──────── DATA PROVIDED

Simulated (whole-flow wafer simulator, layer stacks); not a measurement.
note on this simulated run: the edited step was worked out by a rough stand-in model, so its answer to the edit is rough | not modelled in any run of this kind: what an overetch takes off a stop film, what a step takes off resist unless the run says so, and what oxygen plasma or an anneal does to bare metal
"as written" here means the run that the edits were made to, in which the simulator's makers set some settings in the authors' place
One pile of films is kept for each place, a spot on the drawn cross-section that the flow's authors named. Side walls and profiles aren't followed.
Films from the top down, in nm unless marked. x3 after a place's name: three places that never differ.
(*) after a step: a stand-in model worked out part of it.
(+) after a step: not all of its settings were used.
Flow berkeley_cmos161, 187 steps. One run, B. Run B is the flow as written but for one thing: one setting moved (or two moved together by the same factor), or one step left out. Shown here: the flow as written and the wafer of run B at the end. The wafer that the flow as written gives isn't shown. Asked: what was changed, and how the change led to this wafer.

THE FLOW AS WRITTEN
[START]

────────────────

_BRIEF_: Copy out the full set of records precisely, leaving nothing out.

_ANSWER BOX_:
Simulated (whole-flow wafer simulator, layer stacks); not a measurement.
note on this simulated run: the edited step was worked out by a rough stand-in model, so its answer to the edit is rough | not modelled in any run of this kind: what an overetch takes off a stop film, what a step takes off resist unless the run says so, and what oxygen plasma or an anneal does to bare metal
"as written" here means the run that the edits were made to, in which the simulator's makers set some settings in the authors' place
One pile of films is kept for each place, a spot on the drawn cross-section that the flow's authors named. Side walls and profiles aren't followed.
Films from the top down, in nm unless marked. x3 after a place's name: three places that never differ.
(*) after a step: a stand-in model worked out part of it.
(+) after a step: not all of its settings were used.
Flow berkeley_cmos161, 187 steps. One run, B. Run B is the flow as written but for one thing: one setting moved (or two moved together by the same factor), or one step left out. Shown here: the flow as written and the wafer of run B at the end. The wafer that the flow as written gives isn't shown. Asked: what was changed, and how the change led to this wafer.

THE FLOW AS WRITTEN
[START]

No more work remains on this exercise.